Write out the records word for word.

___ DATA LISTING
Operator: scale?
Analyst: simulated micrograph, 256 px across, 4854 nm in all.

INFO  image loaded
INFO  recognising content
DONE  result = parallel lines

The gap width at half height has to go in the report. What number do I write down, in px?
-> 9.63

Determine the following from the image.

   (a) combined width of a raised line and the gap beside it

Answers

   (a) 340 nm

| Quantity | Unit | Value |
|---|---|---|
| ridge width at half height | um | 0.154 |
______

▶ **EXERCISE OUTPUT**:
Operator: scale?
Analyst: simulated micrograph, 256 px across, 4854 nm in all.

INFO  image loaded
INFO  recognising content
DONE  result = parallel lines

The gap width at half height has to go in the report. What number do I write down, in px?
-> 9.63

Determine the following from the image.

   (a) combined width of a raised line and the gap beside it

Answers

   (a) 340 nm

| Quantity | Unit | Value |
|---|---|---|
| ridge width at half height | um | 0.154 |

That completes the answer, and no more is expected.